● Extracted information
>>>>

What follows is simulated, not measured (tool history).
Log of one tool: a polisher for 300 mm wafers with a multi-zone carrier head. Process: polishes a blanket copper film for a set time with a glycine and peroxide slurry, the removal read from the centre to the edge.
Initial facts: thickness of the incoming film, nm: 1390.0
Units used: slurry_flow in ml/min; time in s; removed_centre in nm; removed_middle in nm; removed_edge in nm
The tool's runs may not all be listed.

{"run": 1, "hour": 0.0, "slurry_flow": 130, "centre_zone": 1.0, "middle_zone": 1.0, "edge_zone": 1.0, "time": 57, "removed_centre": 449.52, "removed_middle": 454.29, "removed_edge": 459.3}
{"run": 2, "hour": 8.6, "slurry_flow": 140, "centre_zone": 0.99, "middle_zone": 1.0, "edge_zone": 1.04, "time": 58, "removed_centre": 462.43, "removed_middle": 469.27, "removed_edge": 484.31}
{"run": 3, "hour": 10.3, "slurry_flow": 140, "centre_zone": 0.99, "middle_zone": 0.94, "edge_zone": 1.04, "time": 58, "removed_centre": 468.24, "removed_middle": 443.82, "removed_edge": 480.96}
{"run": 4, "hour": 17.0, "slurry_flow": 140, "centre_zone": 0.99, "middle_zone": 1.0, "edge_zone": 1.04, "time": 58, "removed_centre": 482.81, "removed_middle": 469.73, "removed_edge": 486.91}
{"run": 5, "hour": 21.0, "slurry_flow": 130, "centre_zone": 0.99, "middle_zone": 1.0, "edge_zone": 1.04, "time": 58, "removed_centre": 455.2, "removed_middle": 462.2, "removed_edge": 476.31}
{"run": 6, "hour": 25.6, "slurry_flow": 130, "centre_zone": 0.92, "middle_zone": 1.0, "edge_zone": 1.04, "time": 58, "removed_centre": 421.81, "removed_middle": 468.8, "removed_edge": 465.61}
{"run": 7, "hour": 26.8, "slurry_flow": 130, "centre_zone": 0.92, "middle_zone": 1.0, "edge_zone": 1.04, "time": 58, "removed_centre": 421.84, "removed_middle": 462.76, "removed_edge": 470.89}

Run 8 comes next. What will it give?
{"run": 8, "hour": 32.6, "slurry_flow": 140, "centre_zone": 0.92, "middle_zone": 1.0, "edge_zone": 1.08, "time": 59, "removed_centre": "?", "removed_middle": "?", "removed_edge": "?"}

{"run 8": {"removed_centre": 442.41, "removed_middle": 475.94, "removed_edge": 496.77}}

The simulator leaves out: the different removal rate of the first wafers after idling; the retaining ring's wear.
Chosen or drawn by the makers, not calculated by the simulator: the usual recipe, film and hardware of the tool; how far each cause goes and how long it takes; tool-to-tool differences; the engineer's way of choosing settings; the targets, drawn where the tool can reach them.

<<<<

● Required action
Give back, exactly as written, the stretch from the line with "Log of one tool: a" through the line with "The simulator leaves", and no other lines from the records above.

● Response area
Log of one tool: a polisher for 300 mm wafers with a multi-zone carrier head. Process: polishes a blanket copper film for a set time with a glycine and peroxide slurry, the removal read from the centre to the edge.
Initial facts: thickness of the incoming film, nm: 1390.0
Units used: slurry_flow in ml/min; time in s; removed_centre in nm; removed_middle in nm; removed_edge in nm
The tool's runs may not all be listed.

{"run": 1, "hour": 0.0, "slurry_flow": 130, "centre_zone": 1.0, "middle_zone": 1.0, "edge_zone": 1.0, "time": 57, "removed_centre": 449.52, "removed_middle": 454.29, "removed_edge": 459.3}
{"run": 2, "hour": 8.6, "slurry_flow": 140, "centre_zone": 0.99, "middle_zone": 1.0, "edge_zone": 1.04, "time": 58, "removed_centre": 462.43, "removed_middle": 469.27, "removed_edge": 484.31}
{"run": 3, "hour": 10.3, "slurry_flow": 140, "centre_zone": 0.99, "middle_zone": 0.94, "edge_zone": 1.04, "time": 58, "removed_centre": 468.24, "removed_middle": 443.82, "removed_edge": 480.96}
{"run": 4, "hour": 17.0, "slurry_flow": 140, "centre_zone": 0.99, "middle_zone": 1.0, "edge_zone": 1.04, "time": 58, "removed_centre": 482.81, "removed_middle": 469.73, "removed_edge": 486.91}
{"run": 5, "hour": 21.0, "slurry_flow": 130, "centre_zone": 0.99, "middle_zone": 1.0, "edge_zone": 1.04, "time": 58, "removed_centre": 455.2, "removed_middle": 462.2, "removed_edge": 476.31}
{"run": 6, "hour": 25.6, "slurry_flow": 130, "centre_zone": 0.92, "middle_zone": 1.0, "edge_zone": 1.04, "time": 58, "removed_centre": 421.81, "removed_middle": 468.8, "removed_edge": 465.61}
{"run": 7, "hour": 26.8, "slurry_flow": 130, "centre_zone": 0.92, "middle_zone": 1.0, "edge_zone": 1.04, "time": 58, "removed_centre": 421.84, "removed_middle": 462.76, "removed_edge": 470.89}

Run 8 comes next. What will it give?
{"run": 8, "hour": 32.6, "slurry_flow": 140, "centre_zone": 0.92, "middle_zone": 1.0, "edge_zone": 1.08, "time": 59, "removed_centre": "?", "removed_middle": "?", "removed_edge": "?"}

{"run 8": {"removed_centre": 442.41, "removed_middle": 475.94, "removed_edge": 496.77}}

The simulator leaves out: the different removal rate of the first wafers after idling; the retaining ring's wear.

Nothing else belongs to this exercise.